■ **DATA SECTION**
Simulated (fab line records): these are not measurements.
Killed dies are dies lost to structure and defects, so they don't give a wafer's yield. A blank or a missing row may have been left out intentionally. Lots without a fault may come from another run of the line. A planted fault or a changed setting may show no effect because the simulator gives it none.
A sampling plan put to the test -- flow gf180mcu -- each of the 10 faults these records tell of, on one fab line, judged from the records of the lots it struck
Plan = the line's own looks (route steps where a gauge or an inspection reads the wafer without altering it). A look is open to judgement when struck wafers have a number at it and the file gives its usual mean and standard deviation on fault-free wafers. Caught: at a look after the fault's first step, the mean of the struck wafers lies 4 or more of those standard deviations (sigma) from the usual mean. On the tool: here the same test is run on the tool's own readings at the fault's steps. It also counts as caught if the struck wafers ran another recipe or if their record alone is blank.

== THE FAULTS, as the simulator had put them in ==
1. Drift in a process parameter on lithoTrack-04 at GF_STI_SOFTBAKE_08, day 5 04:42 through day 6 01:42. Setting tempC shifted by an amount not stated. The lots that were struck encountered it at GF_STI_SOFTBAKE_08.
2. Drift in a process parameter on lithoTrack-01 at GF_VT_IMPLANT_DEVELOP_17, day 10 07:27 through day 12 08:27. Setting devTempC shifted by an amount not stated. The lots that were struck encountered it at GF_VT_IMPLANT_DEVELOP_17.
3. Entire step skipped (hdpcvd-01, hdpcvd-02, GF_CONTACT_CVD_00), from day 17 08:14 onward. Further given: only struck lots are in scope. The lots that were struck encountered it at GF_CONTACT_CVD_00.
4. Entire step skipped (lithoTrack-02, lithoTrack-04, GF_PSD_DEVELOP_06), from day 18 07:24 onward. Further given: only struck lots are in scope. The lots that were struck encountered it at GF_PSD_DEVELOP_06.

■ **EXERCISE**
Repeat every line exactly, starting with the first line of the entries, and stop once the line containing "A sampling plan" has been given.

■ **EXPECTED ANSWER**
Simulated (fab line records): these are not measurements.
Killed dies are dies lost to structure and defects, so they don't give a wafer's yield. A blank or a missing row may have been left out intentionally. Lots without a fault may come from another run of the line. A planted fault or a changed setting may show no effect because the simulator gives it none.
A sampling plan put to the test -- flow gf180mcu -- each of the 10 faults these records tell of, on one fab line, judged from the records of the lots it struck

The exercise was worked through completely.